DATA PROVIDED ->
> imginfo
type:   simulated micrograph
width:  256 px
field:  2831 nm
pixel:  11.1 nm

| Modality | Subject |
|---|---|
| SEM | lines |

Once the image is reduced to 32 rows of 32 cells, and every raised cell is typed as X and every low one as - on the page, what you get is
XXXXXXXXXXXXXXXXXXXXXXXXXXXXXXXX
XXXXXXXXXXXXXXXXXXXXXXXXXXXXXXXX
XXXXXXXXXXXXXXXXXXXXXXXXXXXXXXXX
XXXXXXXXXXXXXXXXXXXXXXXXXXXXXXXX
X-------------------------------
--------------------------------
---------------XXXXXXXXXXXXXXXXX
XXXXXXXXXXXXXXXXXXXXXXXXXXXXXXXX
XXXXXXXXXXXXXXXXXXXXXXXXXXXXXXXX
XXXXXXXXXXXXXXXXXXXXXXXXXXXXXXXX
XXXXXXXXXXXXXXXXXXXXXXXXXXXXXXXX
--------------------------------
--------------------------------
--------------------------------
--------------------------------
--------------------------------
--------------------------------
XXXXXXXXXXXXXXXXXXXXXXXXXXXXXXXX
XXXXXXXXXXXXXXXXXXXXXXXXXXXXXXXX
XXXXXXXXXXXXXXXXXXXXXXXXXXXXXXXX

ACTION ITEM ->
Transcribe the whole listing above exactly, leaving nothing out.

ANSWER SPACE ->
> imginfo
type:   simulated micrograph
width:  256 px
field:  2831 nm
pixel:  11.1 nm

| Modality | Subject |
|---|---|
| SEM | lines |

Once the image is reduced to 32 rows of 32 cells, and every raised cell is typed as X and every low one as - on the page, what you get is
XXXXXXXXXXXXXXXXXXXXXXXXXXXXXXXX
XXXXXXXXXXXXXXXXXXXXXXXXXXXXXXXX
XXXXXXXXXXXXXXXXXXXXXXXXXXXXXXXX
XXXXXXXXXXXXXXXXXXXXXXXXXXXXXXXX
X-------------------------------
--------------------------------
---------------XXXXXXXXXXXXXXXXX
XXXXXXXXXXXXXXXXXXXXXXXXXXXXXXXX
XXXXXXXXXXXXXXXXXXXXXXXXXXXXXXXX
XXXXXXXXXXXXXXXXXXXXXXXXXXXXXXXX
XXXXXXXXXXXXXXXXXXXXXXXXXXXXXXXX
--------------------------------
--------------------------------
--------------------------------
--------------------------------
--------------------------------
--------------------------------
XXXXXXXXXXXXXXXXXXXXXXXXXXXXXXXX
XXXXXXXXXXXXXXXXXXXXXXXXXXXXXXXX
XXXXXXXXXXXXXXXXXXXXXXXXXXXXXXXX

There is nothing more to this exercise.